## Task item
From the records below, output exactly the lines running from the line containing "IOFF_N (nA/um): 0.13 0.16 0.12" through the line containing "## WHAT THE SIMULATOR HAD INSERTED", and no others.

## Data for analysis
━━━━━━━━━━━━━━━━
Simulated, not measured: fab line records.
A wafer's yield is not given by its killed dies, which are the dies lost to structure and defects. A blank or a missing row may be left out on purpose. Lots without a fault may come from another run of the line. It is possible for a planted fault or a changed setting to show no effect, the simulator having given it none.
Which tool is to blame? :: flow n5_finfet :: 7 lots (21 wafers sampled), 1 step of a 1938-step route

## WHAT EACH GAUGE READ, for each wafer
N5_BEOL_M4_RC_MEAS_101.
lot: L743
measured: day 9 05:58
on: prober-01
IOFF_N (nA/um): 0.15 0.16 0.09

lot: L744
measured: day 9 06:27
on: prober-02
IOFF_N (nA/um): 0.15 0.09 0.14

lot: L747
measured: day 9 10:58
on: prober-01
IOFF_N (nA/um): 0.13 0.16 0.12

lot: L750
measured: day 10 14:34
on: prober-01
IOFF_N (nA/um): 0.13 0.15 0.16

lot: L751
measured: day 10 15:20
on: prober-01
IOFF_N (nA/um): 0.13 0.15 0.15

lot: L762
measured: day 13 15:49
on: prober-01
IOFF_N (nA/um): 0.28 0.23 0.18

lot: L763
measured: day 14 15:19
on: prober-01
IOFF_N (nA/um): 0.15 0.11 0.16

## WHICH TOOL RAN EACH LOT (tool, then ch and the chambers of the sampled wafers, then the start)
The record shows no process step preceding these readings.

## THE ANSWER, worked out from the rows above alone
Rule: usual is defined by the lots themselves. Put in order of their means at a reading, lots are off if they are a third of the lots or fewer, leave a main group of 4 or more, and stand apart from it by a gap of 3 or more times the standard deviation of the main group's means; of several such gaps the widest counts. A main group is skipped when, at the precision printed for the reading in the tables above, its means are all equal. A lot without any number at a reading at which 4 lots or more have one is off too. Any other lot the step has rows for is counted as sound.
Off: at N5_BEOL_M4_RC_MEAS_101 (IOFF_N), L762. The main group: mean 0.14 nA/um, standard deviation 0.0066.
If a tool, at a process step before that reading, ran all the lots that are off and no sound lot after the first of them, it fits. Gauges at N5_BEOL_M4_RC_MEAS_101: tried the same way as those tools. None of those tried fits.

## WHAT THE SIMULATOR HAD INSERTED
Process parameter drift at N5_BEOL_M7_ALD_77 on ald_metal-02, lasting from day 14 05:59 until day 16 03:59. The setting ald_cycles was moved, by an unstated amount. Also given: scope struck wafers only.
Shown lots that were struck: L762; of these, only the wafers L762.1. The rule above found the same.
━━━━━━━━━━━━━━━━

## Written reply
IOFF_N (nA/um): 0.13 0.16 0.12

lot: L750
measured: day 10 14:34
on: prober-01
IOFF_N (nA/um): 0.13 0.15 0.16

lot: L751
measured: day 10 15:20
on: prober-01
IOFF_N (nA/um): 0.13 0.15 0.15

lot: L762
measured: day 13 15:49
on: prober-01
IOFF_N (nA/um): 0.28 0.23 0.18

lot: L763
measured: day 14 15:19
on: prober-01
IOFF_N (nA/um): 0.15 0.11 0.16

## WHICH TOOL RAN EACH LOT (tool, then ch and the chambers of the sampled wafers, then the start)
The record shows no process step preceding these readings.

## THE ANSWER, worked out from the rows above alone
Rule: usual is defined by the lots themselves. Put in order of their means at a reading, lots are off if they are a third of the lots or fewer, leave a main group of 4 or more, and stand apart from it by a gap of 3 or more times the standard deviation of the main group's means; of several such gaps the widest counts. A main group is skipped when, at the precision printed for the reading in the tables above, its means are all equal. A lot without any number at a reading at which 4 lots or more have one is off too. Any other lot the step has rows for is counted as sound.
Off: at N5_BEOL_M4_RC_MEAS_101 (IOFF_N), L762. The main group: mean 0.14 nA/um, standard deviation 0.0066.
If a tool, at a process step before that reading, ran all the lots that are off and no sound lot after the first of them, it fits. Gauges at N5_BEOL_M4_RC_MEAS_101: tried the same way as those tools. None of those tried fits.

## WHAT THE SIMULATOR HAD INSERTED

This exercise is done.